——

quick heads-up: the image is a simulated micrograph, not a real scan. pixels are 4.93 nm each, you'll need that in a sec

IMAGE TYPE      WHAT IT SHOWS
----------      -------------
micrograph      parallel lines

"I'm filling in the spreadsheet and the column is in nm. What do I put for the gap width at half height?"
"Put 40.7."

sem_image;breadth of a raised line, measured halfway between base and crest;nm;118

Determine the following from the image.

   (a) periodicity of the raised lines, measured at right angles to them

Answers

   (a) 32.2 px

——

Retype the material in full. Each word must match.

> **Exercise answer**:
quick heads-up: the image is a simulated micrograph, not a real scan. pixels are 4.93 nm each, you'll need that in a sec

IMAGE TYPE      WHAT IT SHOWS
----------      -------------
micrograph      parallel lines

"I'm filling in the spreadsheet and the column is in nm. What do I put for the gap width at half height?"
"Put 40.7."

sem_image;breadth of a raised line, measured halfway between base and crest;nm;118

Determine the following from the image.

   (a) periodicity of the raised lines, measured at right angles to them

Answers

   (a) 32.2 px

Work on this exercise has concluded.